DATA LISTING: Begin

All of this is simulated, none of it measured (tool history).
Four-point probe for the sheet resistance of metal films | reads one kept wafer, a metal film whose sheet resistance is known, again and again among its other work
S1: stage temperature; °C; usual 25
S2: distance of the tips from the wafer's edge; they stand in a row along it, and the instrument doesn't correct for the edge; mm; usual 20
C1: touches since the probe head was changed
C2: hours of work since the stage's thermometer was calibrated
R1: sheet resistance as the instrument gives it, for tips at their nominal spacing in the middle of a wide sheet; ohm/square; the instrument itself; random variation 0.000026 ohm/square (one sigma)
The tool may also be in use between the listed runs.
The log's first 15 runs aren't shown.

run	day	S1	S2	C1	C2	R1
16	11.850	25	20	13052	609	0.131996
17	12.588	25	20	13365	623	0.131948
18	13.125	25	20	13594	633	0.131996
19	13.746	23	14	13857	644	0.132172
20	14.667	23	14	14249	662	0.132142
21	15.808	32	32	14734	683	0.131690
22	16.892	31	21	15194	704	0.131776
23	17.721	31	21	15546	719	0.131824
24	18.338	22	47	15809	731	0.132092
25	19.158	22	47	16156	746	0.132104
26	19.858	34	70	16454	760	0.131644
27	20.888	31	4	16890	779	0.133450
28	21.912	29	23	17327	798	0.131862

DATA LISTING: End

» **ACTION ITEM**: Could you write the whole listing out again, line for line?

» **TASK SOLUTION**:
All of this is simulated, none of it measured (tool history).
Four-point probe for the sheet resistance of metal films | reads one kept wafer, a metal film whose sheet resistance is known, again and again among its other work
S1: stage temperature; °C; usual 25
S2: distance of the tips from the wafer's edge; they stand in a row along it, and the instrument doesn't correct for the edge; mm; usual 20
C1: touches since the probe head was changed
C2: hours of work since the stage's thermometer was calibrated
R1: sheet resistance as the instrument gives it, for tips at their nominal spacing in the middle of a wide sheet; ohm/square; the instrument itself; random variation 0.000026 ohm/square (one sigma)
The tool may also be in use between the listed runs.
The log's first 15 runs aren't shown.

run	day	S1	S2	C1	C2	R1
16	11.850	25	20	13052	609	0.131996
17	12.588	25	20	13365	623	0.131948
18	13.125	25	20	13594	633	0.131996
19	13.746	23	14	13857	644	0.132172
20	14.667	23	14	14249	662	0.132142
21	15.808	32	32	14734	683	0.131690
22	16.892	31	21	15194	704	0.131776
23	17.721	31	21	15546	719	0.131824
24	18.338	22	47	15809	731	0.132092
25	19.158	22	47	16156	746	0.132104
26	19.858	34	70	16454	760	0.131644
27	20.888	31	4	16890	779	0.133450
28	21.912	29	23	17327	798	0.131862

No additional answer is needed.